___
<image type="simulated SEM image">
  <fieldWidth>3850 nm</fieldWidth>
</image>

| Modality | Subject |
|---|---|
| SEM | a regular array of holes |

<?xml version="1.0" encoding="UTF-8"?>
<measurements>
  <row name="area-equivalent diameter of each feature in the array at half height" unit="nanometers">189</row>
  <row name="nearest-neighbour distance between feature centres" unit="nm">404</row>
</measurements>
___

BRIEF: Copy every record verbatim.

RESPONSE:
<image type="simulated SEM image">
  <fieldWidth>3850 nm</fieldWidth>
</image>

| Modality | Subject |
|---|---|
| SEM | a regular array of holes |

<?xml version="1.0" encoding="UTF-8"?>
<measurements>
  <row name="area-equivalent diameter of each feature in the array at half height" unit="nanometers">189</row>
  <row name="nearest-neighbour distance between feature centres" unit="nm">404</row>
</measurements>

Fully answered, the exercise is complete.